◆ **REQUIRED ACTION**
Beginning at the top of the listing, repeat each line exactly until the line with "Reviewer 2: The" has been repeated too.

◆ **EXTRACTED DATA**
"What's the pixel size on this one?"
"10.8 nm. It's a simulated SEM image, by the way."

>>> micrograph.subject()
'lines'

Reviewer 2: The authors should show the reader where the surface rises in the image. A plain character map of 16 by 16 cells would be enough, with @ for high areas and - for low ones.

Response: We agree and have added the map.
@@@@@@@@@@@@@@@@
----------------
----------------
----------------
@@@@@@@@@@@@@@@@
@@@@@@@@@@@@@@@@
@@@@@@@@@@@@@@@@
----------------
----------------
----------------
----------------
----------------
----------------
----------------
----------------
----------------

◆ **EXERCISE RESULT**
"What's the pixel size on this one?"
"10.8 nm. It's a simulated SEM image, by the way."

>>> micrograph.subject()
'lines'

Reviewer 2: The authors should show the reader where the surface rises in the image. A plain character map of 16 by 16 cells would be enough, with @ for high areas and - for low ones.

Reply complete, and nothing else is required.